▶ **REQUIREMENT**
Lines after the one containing "(+) after a" are to be omitted; print exactly each line from the start of the records up to and including it.

▶ **DATA SUPPLIED**
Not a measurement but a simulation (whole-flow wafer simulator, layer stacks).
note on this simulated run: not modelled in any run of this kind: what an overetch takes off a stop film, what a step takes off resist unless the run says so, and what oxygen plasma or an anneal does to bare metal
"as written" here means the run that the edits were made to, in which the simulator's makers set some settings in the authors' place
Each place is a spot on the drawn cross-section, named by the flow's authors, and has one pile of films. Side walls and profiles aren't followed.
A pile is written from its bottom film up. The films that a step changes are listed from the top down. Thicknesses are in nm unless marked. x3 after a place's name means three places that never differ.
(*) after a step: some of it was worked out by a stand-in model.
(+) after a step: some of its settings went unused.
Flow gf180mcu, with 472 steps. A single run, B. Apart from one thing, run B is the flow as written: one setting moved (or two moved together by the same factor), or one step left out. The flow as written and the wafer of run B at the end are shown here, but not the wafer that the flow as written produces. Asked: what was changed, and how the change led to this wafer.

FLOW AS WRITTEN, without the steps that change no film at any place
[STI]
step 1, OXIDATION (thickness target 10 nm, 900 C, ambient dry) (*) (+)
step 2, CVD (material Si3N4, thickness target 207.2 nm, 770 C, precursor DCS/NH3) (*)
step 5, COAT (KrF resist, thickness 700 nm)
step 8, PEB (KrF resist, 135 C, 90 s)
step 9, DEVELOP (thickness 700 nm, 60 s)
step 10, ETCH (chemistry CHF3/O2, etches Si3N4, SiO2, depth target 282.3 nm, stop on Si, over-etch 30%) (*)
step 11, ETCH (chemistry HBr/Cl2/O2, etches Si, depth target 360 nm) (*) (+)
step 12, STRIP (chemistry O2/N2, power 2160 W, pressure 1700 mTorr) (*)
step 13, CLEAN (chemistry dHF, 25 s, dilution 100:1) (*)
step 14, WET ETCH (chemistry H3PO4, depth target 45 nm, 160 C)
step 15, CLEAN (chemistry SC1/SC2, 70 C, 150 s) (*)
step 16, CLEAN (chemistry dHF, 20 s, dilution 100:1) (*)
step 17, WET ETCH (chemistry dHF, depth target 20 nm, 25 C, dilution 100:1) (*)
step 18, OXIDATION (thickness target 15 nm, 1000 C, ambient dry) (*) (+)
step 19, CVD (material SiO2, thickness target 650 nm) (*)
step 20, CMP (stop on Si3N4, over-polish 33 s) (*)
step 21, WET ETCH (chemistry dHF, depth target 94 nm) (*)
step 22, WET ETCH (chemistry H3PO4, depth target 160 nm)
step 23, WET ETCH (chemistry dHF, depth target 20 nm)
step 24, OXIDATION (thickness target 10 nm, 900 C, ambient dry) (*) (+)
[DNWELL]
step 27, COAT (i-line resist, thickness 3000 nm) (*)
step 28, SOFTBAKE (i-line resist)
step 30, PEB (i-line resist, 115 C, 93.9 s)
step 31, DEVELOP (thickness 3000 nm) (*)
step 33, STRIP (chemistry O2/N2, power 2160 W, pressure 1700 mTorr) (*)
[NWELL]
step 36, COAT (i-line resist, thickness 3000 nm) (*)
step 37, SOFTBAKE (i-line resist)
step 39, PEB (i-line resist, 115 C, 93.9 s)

▶ **YOUR SOLUTION**
Not a measurement but a simulation (whole-flow wafer simulator, layer stacks).
note on this simulated run: not modelled in any run of this kind: what an overetch takes off a stop film, what a step takes off resist unless the run says so, and what oxygen plasma or an anneal does to bare metal
"as written" here means the run that the edits were made to, in which the simulator's makers set some settings in the authors' place
Each place is a spot on the drawn cross-section, named by the flow's authors, and has one pile of films. Side walls and profiles aren't followed.
A pile is written from its bottom film up. The films that a step changes are listed from the top down. Thicknesses are in nm unless marked. x3 after a place's name means three places that never differ.
(*) after a step: some of it was worked out by a stand-in model.
(+) after a step: some of its settings went unused.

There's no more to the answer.